--------

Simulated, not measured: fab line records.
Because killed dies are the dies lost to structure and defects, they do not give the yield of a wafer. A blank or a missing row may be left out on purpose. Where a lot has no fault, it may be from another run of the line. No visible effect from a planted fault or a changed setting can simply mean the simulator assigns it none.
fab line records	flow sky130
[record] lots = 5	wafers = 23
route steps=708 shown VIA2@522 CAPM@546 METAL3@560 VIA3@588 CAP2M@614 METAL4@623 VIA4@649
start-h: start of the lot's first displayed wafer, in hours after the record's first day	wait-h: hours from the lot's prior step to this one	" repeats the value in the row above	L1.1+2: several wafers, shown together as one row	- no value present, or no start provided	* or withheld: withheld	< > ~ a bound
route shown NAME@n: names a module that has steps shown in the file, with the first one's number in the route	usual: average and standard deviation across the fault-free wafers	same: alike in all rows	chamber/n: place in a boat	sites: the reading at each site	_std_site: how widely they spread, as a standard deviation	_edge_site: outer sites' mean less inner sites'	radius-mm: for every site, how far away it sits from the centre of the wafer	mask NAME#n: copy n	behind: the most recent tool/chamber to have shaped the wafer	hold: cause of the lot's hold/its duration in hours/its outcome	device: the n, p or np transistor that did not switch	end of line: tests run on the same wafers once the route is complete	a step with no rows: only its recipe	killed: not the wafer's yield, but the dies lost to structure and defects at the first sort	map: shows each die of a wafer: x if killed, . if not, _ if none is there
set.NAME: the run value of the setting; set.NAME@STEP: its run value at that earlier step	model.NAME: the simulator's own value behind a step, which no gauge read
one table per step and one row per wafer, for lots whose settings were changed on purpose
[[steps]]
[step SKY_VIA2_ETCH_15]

--------

Work task:
Copy only the entries from the first line to the line with "start-h: start of", each exactly as it appears.

Written response:
Simulated, not measured: fab line records.
Because killed dies are the dies lost to structure and defects, they do not give the yield of a wafer. A blank or a missing row may be left out on purpose. Where a lot has no fault, it may be from another run of the line. No visible effect from a planted fault or a changed setting can simply mean the simulator assigns it none.
fab line records	flow sky130
[record] lots = 5	wafers = 23
route steps=708 shown VIA2@522 CAPM@546 METAL3@560 VIA3@588 CAP2M@614 METAL4@623 VIA4@649
start-h: start of the lot's first displayed wafer, in hours after the record's first day	wait-h: hours from the lot's prior step to this one	" repeats the value in the row above	L1.1+2: several wafers, shown together as one row	- no value present, or no start provided	* or withheld: withheld	< > ~ a bound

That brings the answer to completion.